> Extracted data

________________________

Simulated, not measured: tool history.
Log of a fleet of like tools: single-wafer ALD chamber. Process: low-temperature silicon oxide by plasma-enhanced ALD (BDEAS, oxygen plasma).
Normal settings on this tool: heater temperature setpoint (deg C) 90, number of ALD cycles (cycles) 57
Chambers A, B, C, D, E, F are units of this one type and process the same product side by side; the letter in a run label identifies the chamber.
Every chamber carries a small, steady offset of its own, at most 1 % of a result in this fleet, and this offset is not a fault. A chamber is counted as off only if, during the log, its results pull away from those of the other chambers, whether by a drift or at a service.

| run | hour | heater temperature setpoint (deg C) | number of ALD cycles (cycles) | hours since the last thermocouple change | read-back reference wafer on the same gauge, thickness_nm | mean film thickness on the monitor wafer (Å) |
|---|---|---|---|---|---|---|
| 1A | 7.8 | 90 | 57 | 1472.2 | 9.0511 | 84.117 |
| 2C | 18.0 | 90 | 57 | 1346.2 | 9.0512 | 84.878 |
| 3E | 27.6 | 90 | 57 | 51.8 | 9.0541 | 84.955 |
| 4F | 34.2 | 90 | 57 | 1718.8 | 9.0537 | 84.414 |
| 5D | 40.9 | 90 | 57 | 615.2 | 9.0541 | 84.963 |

________________________

> Work task
Transcribe only the lines from the beginning of the entries to the line with "9.0537 | 84.414 |", inclusive, exactly as written.

> Written response
Simulated, not measured: tool history.
Log of a fleet of like tools: single-wafer ALD chamber. Process: low-temperature silicon oxide by plasma-enhanced ALD (BDEAS, oxygen plasma).
Normal settings on this tool: heater temperature setpoint (deg C) 90, number of ALD cycles (cycles) 57
Chambers A, B, C, D, E, F are units of this one type and process the same product side by side; the letter in a run label identifies the chamber.
Every chamber carries a small, steady offset of its own, at most 1 % of a result in this fleet, and this offset is not a fault. A chamber is counted as off only if, during the log, its results pull away from those of the other chambers, whether by a drift or at a service.

| run | hour | heater temperature setpoint (deg C) | number of ALD cycles (cycles) | hours since the last thermocouple change | read-back reference wafer on the same gauge, thickness_nm | mean film thickness on the monitor wafer (Å) |
|---|---|---|---|---|---|---|
| 1A | 7.8 | 90 | 57 | 1472.2 | 9.0511 | 84.117 |
| 2C | 18.0 | 90 | 57 | 1346.2 | 9.0512 | 84.878 |
| 3E | 27.6 | 90 | 57 | 51.8 | 9.0541 | 84.955 |
| 4F | 34.2 | 90 | 57 | 1718.8 | 9.0537 | 84.414 |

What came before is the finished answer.